****************************************

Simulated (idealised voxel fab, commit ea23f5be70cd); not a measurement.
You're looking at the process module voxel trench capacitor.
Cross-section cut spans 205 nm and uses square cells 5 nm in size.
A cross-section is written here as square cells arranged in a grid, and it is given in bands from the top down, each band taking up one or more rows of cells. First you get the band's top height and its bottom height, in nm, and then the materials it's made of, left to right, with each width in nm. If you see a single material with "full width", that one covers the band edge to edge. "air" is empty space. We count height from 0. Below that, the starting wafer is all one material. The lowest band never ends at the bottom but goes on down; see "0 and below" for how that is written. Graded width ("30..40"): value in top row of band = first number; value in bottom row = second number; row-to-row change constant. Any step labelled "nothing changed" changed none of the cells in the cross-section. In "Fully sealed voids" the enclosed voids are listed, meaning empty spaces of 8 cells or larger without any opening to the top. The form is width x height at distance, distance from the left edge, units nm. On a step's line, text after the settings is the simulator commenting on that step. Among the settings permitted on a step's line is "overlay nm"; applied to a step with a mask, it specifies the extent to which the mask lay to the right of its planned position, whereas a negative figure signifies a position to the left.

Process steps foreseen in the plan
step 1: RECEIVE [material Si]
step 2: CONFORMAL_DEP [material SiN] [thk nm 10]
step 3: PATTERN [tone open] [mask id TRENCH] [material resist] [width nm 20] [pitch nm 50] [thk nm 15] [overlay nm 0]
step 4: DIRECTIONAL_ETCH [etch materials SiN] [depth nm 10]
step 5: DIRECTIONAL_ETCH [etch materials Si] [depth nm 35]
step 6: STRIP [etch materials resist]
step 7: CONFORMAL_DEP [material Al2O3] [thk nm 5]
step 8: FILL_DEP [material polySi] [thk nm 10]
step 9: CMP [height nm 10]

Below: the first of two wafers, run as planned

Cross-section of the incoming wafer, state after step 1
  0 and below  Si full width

****************************************

Your output is to be the lines of the listing, exact and complete, starting at the first and ending with the line that contains "Cross-section cut spans".

Simulated (idealised voxel fab, commit ea23f5be70cd); not a measurement.
You're looking at the process module voxel trench capacitor.
Cross-section cut spans 205 nm and uses square cells 5 nm in size.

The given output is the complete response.